- _Material shown_:
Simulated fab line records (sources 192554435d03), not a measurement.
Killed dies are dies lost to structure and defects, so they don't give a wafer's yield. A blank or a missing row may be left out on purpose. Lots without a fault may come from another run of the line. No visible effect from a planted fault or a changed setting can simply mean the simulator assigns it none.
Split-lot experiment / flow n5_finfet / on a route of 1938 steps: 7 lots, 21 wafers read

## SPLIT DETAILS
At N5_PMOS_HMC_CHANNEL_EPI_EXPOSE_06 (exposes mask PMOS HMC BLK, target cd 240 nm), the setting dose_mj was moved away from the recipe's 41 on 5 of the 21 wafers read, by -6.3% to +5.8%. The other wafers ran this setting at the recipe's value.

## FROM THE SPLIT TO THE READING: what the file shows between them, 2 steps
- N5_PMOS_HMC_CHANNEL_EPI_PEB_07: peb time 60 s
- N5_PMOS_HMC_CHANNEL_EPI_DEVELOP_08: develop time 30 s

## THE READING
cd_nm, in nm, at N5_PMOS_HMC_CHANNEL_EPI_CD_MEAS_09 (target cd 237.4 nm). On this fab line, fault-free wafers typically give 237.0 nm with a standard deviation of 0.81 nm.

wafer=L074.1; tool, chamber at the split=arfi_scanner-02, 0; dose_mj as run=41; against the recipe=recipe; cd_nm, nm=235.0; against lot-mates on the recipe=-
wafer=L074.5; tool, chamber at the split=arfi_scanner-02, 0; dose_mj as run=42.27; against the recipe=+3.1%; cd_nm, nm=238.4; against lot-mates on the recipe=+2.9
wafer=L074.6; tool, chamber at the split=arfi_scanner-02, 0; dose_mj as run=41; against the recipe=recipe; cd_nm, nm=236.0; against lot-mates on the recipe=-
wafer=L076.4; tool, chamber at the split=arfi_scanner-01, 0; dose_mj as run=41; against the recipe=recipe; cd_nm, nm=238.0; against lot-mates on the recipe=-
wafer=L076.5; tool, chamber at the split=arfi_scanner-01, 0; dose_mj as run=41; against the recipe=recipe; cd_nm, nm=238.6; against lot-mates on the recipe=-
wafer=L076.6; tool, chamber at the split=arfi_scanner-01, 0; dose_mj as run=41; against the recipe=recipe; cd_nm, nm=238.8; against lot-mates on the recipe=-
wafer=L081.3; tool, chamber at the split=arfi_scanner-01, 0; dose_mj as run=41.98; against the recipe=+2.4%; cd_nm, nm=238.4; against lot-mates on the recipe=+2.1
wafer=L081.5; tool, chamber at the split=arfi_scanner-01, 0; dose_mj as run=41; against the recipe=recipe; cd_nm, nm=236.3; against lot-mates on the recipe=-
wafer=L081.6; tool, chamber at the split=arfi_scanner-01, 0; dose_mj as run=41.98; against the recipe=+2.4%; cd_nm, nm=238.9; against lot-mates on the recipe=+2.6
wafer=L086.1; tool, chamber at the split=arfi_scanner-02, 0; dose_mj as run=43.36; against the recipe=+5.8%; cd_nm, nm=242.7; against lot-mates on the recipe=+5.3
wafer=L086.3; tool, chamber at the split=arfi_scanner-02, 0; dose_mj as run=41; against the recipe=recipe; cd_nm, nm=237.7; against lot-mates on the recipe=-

- _Work instruction_:
Exactly as they appear above, output the lines of the data from the first through the one that contains "## FROM THE", and only those lines.

- _Task output_:
Simulated fab line records (sources 192554435d03), not a measurement.
Killed dies are dies lost to structure and defects, so they don't give a wafer's yield. A blank or a missing row may be left out on purpose. Lots without a fault may come from another run of the line. No visible effect from a planted fault or a changed setting can simply mean the simulator assigns it none.
Split-lot experiment / flow n5_finfet / on a route of 1938 steps: 7 lots, 21 wafers read

## SPLIT DETAILS
At N5_PMOS_HMC_CHANNEL_EPI_EXPOSE_06 (exposes mask PMOS HMC BLK, target cd 240 nm), the setting dose_mj was moved away from the recipe's 41 on 5 of the 21 wafers read, by -6.3% to +5.8%. The other wafers ran this setting at the recipe's value.

## FROM THE SPLIT TO THE READING: what the file shows between them, 2 steps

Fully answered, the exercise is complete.